☆ ☆ ☆ ☆ ☆

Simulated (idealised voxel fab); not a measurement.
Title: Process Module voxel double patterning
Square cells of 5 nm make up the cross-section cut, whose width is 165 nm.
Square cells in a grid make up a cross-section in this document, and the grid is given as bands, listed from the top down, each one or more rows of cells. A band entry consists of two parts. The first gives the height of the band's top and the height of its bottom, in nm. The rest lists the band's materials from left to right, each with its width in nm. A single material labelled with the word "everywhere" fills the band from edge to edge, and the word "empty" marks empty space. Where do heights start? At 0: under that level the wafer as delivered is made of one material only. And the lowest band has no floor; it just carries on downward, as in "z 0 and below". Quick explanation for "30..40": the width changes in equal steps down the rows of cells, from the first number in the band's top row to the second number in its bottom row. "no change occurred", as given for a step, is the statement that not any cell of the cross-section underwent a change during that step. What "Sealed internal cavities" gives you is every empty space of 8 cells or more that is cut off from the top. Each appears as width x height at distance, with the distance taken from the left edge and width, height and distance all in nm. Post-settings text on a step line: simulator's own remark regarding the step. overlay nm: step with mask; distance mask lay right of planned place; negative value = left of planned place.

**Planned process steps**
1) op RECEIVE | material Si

☆ ☆ ☆ ☆ ☆

**Work task**
A word-for-word repetition of the listing above is required.

**Solution**
Simulated (idealised voxel fab); not a measurement.
Title: Process Module voxel double patterning
Square cells of 5 nm make up the cross-section cut, whose width is 165 nm.
Square cells in a grid make up a cross-section in this document, and the grid is given as bands, listed from the top down, each one or more rows of cells. A band entry consists of two parts. The first gives the height of the band's top and the height of its bottom, in nm. The rest lists the band's materials from left to right, each with its width in nm. A single material labelled with the word "everywhere" fills the band from edge to edge, and the word "empty" marks empty space. Where do heights start? At 0: under that level the wafer as delivered is made of one material only. And the lowest band has no floor; it just carries on downward, as in "z 0 and below". Quick explanation for "30..40": the width changes in equal steps down the rows of cells, from the first number in the band's top row to the second number in its bottom row. "no change occurred", as given for a step, is the statement that not any cell of the cross-section underwent a change during that step. What "Sealed internal cavities" gives you is every empty space of 8 cells or more that is cut off from the top. Each appears as width x height at distance, with the distance taken from the left edge and width, height and distance all in nm. Post-settings text on a step line: simulator's own remark regarding the step. overlay nm: step with mask; distance mask lay right of planned place; negative value = left of planned place.

**Planned process steps**
1) op RECEIVE | material Si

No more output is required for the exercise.